> **BRIEF**
Copy the listing below line for line, from its opening line to the one with "row before did.", both included; stop there.

> **DATA SHOWN**

=====

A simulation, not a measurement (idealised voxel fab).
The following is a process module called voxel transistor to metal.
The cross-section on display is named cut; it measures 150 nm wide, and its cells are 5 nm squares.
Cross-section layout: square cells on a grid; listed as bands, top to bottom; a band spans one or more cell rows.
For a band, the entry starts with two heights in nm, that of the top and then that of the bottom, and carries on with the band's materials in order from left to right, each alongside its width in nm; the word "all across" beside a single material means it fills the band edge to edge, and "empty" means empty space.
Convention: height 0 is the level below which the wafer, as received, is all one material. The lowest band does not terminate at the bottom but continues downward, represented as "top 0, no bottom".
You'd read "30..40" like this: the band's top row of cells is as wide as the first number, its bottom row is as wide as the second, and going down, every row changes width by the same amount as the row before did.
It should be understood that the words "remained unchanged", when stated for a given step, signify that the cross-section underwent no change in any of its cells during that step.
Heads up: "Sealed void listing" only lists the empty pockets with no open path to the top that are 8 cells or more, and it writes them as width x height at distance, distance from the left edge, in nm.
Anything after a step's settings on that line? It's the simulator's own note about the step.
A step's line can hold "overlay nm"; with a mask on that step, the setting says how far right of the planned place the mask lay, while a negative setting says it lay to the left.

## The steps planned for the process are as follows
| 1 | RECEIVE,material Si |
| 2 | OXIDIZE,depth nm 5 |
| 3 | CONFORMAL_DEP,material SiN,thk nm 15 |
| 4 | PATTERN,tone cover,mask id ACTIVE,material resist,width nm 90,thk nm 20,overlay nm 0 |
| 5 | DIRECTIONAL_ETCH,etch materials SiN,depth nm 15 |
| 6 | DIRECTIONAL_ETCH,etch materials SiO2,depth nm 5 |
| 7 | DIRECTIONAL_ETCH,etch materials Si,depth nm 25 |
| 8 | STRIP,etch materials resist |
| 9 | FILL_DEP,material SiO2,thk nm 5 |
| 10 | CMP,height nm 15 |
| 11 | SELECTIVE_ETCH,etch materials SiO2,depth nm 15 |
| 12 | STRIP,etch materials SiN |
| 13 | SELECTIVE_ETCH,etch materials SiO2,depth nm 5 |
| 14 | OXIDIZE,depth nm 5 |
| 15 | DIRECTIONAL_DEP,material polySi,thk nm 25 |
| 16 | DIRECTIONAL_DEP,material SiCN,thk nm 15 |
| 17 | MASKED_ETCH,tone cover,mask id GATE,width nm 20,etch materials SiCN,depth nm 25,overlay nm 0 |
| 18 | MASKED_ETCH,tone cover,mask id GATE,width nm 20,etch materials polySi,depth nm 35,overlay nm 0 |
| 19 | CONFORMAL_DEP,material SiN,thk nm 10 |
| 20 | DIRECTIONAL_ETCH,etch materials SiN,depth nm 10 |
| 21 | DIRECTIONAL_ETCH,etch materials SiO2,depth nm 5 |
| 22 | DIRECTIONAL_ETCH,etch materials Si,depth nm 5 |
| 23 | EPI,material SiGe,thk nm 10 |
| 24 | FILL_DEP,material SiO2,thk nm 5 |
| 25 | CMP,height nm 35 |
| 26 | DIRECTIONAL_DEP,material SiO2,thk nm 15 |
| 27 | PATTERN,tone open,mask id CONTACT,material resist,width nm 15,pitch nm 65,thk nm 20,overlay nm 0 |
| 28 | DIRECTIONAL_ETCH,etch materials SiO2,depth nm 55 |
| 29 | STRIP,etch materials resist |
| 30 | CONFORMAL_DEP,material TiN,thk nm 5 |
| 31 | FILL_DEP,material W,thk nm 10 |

=====

> **EXERCISE RESPONSE**
A simulation, not a measurement (idealised voxel fab).
The following is a process module called voxel transistor to metal.
The cross-section on display is named cut; it measures 150 nm wide, and its cells are 5 nm squares.
Cross-section layout: square cells on a grid; listed as bands, top to bottom; a band spans one or more cell rows.
For a band, the entry starts with two heights in nm, that of the top and then that of the bottom, and carries on with the band's materials in order from left to right, each alongside its width in nm; the word "all across" beside a single material means it fills the band edge to edge, and "empty" means empty space.
Convention: height 0 is the level below which the wafer, as received, is all one material. The lowest band does not terminate at the bottom but continues downward, represented as "top 0, no bottom".
You'd read "30..40" like this: the band's top row of cells is as wide as the first number, its bottom row is as wide as the second, and going down, every row changes width by the same amount as the row before did.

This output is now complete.